##########

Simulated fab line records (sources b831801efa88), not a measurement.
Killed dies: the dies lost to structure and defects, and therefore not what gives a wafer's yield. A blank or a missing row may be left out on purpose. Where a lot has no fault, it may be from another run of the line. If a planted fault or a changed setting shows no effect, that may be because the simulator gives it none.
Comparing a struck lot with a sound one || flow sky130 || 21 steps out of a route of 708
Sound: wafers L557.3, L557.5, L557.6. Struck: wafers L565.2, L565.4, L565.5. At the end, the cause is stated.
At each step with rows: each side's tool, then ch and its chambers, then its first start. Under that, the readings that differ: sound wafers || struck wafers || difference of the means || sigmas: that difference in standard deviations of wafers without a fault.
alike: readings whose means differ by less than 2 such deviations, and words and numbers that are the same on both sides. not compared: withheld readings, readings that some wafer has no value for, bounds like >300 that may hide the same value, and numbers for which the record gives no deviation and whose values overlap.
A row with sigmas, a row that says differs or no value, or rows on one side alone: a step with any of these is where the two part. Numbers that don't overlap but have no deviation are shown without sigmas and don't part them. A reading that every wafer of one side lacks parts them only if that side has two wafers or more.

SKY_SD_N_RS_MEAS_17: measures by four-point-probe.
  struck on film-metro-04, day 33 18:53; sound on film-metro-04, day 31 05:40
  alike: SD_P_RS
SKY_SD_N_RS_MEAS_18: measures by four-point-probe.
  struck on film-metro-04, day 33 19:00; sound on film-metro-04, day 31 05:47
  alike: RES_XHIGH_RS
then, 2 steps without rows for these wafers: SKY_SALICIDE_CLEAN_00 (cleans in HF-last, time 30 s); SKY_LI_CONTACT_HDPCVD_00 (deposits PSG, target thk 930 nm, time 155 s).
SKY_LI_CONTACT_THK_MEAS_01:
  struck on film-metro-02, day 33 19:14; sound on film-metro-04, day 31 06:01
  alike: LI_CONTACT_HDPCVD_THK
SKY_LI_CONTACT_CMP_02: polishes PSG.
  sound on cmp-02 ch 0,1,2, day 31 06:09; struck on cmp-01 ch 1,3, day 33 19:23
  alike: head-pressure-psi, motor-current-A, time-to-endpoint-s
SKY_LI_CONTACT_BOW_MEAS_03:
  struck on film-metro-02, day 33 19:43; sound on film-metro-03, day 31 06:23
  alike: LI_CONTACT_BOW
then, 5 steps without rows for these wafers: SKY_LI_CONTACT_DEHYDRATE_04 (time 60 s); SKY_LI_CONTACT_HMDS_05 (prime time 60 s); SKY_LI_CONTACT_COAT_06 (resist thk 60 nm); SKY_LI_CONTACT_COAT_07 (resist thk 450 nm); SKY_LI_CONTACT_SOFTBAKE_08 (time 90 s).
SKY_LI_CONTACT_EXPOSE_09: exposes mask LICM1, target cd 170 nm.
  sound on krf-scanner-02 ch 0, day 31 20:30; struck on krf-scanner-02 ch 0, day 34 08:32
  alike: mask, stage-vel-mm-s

##########

=== TASK ITEM ===
Give back the listing exactly, please, from its first line to the line containing "At each step", inclusive, and nothing past that line.

=== EXERCISE SOLUTION ===
Simulated fab line records (sources b831801efa88), not a measurement.
Killed dies: the dies lost to structure and defects, and therefore not what gives a wafer's yield. A blank or a missing row may be left out on purpose. Where a lot has no fault, it may be from another run of the line. If a planted fault or a changed setting shows no effect, that may be because the simulator gives it none.
Comparing a struck lot with a sound one || flow sky130 || 21 steps out of a route of 708
Sound: wafers L557.3, L557.5, L557.6. Struck: wafers L565.2, L565.4, L565.5. At the end, the cause is stated.
At each step with rows: each side's tool, then ch and its chambers, then its first start. Under that, the readings that differ: sound wafers || struck wafers || difference of the means || sigmas: that difference in standard deviations of wafers without a fault.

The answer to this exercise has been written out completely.